Requirement – Write out the entries below exactly, from the first line to the one with "start-h: start of", both ends included.

Records provided –
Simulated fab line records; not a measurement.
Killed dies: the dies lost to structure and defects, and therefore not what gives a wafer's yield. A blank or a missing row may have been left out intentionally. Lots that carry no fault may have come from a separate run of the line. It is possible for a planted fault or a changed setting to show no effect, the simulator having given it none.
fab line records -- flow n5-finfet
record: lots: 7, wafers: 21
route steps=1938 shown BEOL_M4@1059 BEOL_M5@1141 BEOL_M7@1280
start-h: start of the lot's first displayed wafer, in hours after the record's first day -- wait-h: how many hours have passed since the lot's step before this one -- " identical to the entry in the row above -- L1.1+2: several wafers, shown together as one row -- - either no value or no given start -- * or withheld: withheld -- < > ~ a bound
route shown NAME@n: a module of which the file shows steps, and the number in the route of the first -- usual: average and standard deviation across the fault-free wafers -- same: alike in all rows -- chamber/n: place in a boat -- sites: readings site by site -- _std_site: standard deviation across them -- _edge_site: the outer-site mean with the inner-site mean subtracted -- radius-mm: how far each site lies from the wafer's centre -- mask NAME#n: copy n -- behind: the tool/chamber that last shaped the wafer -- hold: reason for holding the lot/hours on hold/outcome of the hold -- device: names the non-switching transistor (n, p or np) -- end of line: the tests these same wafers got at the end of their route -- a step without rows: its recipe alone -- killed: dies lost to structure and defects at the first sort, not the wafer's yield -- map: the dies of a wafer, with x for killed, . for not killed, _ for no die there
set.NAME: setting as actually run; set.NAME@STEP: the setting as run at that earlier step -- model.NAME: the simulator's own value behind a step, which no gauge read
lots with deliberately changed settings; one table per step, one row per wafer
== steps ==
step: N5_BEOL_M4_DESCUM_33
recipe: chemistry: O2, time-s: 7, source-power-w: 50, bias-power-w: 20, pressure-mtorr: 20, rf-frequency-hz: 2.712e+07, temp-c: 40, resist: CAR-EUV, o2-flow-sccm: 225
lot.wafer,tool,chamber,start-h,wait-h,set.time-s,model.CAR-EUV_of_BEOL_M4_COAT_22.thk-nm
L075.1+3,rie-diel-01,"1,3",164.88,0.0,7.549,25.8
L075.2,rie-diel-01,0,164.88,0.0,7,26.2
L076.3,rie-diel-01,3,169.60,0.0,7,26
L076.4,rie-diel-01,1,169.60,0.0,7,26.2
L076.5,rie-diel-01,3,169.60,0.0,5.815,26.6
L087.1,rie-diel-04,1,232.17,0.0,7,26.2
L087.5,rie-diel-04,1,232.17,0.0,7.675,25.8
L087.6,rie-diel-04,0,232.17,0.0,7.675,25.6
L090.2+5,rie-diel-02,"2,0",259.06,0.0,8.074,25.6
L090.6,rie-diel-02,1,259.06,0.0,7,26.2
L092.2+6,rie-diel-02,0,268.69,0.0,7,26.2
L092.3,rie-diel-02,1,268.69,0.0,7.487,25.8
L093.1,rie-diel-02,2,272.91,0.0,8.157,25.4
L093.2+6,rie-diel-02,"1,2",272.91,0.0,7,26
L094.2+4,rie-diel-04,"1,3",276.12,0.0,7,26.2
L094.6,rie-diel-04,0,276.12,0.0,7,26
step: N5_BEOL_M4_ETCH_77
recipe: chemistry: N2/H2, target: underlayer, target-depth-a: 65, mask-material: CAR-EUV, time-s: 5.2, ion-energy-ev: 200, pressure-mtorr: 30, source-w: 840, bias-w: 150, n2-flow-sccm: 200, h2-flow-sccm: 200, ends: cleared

Exercise result –
Simulated fab line records; not a measurement.
Killed dies: the dies lost to structure and defects, and therefore not what gives a wafer's yield. A blank or a missing row may have been left out intentionally. Lots that carry no fault may have come from a separate run of the line. It is possible for a planted fault or a changed setting to show no effect, the simulator having given it none.
fab line records -- flow n5-finfet
record: lots: 7, wafers: 21
route steps=1938 shown BEOL_M4@1059 BEOL_M5@1141 BEOL_M7@1280
start-h: start of the lot's first displayed wafer, in hours after the record's first day -- wait-h: how many hours have passed since the lot's step before this one -- " identical to the entry in the row above -- L1.1+2: several wafers, shown together as one row -- - either no value or no given start -- * or withheld: withheld -- < > ~ a bound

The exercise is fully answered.